Exercise: Starting at the first line, copy the data below through to the end, exactly.

------

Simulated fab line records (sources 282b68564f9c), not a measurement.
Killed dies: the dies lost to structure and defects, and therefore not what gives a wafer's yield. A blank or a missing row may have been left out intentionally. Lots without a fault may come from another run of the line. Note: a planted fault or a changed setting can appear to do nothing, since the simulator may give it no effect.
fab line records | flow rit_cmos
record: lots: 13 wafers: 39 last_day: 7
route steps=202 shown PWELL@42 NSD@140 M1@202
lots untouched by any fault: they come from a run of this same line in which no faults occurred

------

Solution:
Simulated fab line records (sources 282b68564f9c), not a measurement.
Killed dies: the dies lost to structure and defects, and therefore not what gives a wafer's yield. A blank or a missing row may have been left out intentionally. Lots without a fault may come from another run of the line. Note: a planted fault or a changed setting can appear to do nothing, since the simulator may give it no effect.
fab line records | flow rit_cmos
record: lots: 13 wafers: 39 last_day: 7
route steps=202 shown PWELL@42 NSD@140 M1@202
lots untouched by any fault: they come from a run of this same line in which no faults occurred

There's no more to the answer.